TASK ITEM - Write out exactly the first lines of the listing, ending on the line that contains "The simulation ignores: etching".

RECORDS PROVIDED Block Start
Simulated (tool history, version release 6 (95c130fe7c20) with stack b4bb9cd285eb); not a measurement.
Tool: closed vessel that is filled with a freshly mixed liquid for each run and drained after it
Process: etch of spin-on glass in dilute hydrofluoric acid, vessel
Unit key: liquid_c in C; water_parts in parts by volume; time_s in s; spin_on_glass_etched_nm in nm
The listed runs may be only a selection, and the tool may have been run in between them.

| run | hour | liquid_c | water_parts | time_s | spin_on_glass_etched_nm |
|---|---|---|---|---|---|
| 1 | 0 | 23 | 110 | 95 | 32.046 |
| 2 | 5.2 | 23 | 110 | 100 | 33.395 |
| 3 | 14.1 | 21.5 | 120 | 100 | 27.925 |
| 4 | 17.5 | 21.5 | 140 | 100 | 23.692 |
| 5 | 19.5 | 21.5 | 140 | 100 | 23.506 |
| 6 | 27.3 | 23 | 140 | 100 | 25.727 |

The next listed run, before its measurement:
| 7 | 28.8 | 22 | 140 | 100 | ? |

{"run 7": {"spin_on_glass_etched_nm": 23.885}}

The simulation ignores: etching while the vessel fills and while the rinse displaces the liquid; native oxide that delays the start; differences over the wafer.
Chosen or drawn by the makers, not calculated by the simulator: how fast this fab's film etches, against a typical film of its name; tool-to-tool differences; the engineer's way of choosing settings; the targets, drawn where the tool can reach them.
RECORDS PROVIDED Block End

RESPONSE -
Simulated (tool history, version release 6 (95c130fe7c20) with stack b4bb9cd285eb); not a measurement.
Tool: closed vessel that is filled with a freshly mixed liquid for each run and drained after it
Process: etch of spin-on glass in dilute hydrofluoric acid, vessel
Unit key: liquid_c in C; water_parts in parts by volume; time_s in s; spin_on_glass_etched_nm in nm
The listed runs may be only a selection, and the tool may have been run in between them.

| run | hour | liquid_c | water_parts | time_s | spin_on_glass_etched_nm |
|---|---|---|---|---|---|
| 1 | 0 | 23 | 110 | 95 | 32.046 |
| 2 | 5.2 | 23 | 110 | 100 | 33.395 |
| 3 | 14.1 | 21.5 | 120 | 100 | 27.925 |
| 4 | 17.5 | 21.5 | 140 | 100 | 23.692 |
| 5 | 19.5 | 21.5 | 140 | 100 | 23.506 |
| 6 | 27.3 | 23 | 140 | 100 | 25.727 |

The next listed run, before its measurement:
| 7 | 28.8 | 22 | 140 | 100 | ? |

{"run 7": {"spin_on_glass_etched_nm": 23.885}}

The simulation ignores: etching while the vessel fills and while the rinse displaces the liquid; native oxide that delays the start; differences over the wafer.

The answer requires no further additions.